_Required action_. Every line of the data below should be written out word for word.

_Supplied entries_.
□ □ □ □ □ □ □

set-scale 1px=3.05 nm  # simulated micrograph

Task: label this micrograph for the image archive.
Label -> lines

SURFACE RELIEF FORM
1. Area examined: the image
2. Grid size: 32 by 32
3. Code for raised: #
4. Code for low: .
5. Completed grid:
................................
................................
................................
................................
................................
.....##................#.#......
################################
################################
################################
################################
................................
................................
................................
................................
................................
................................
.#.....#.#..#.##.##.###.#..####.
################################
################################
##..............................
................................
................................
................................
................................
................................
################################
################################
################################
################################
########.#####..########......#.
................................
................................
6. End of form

□ □ □ □ □ □ □

_Response area_.
set-scale 1px=3.05 nm  # simulated micrograph

Task: label this micrograph for the image archive.
Label -> lines

SURFACE RELIEF FORM
1. Area examined: the image
2. Grid size: 32 by 32
3. Code for raised: #
4. Code for low: .
5. Completed grid:
................................
................................
................................
................................
................................
.....##................#.#......
################################
################################
################################
################################
................................
................................
................................
................................
................................
................................
.#.....#.#..#.##.##.###.#..####.
################################
################################
##..............................
................................
................................
................................
................................
................................
################################
################################
################################
################################
########.#####..########......#.
................................
................................
6. End of form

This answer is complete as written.